[Task item] Produce an exact copy of the lines below, starting at the first and ending with the line containing "Units: clear_s in s".

** Material supplied follows **

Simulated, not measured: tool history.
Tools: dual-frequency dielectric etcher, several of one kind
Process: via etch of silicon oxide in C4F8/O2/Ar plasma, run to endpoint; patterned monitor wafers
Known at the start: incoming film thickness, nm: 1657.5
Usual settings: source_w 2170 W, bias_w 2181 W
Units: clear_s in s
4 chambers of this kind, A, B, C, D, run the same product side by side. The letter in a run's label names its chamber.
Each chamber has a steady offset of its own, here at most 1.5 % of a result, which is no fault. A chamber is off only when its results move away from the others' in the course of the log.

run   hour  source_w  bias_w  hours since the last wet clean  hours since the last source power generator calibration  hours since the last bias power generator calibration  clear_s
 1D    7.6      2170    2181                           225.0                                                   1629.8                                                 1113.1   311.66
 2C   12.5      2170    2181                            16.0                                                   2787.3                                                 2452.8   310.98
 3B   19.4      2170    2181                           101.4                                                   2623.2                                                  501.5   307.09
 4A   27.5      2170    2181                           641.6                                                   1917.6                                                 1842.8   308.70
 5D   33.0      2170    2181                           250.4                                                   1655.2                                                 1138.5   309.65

** End of Material supplied **

[Task result]
Simulated, not measured: tool history.
Tools: dual-frequency dielectric etcher, several of one kind
Process: via etch of silicon oxide in C4F8/O2/Ar plasma, run to endpoint; patterned monitor wafers
Known at the start: incoming film thickness, nm: 1657.5
Usual settings: source_w 2170 W, bias_w 2181 W
Units: clear_s in s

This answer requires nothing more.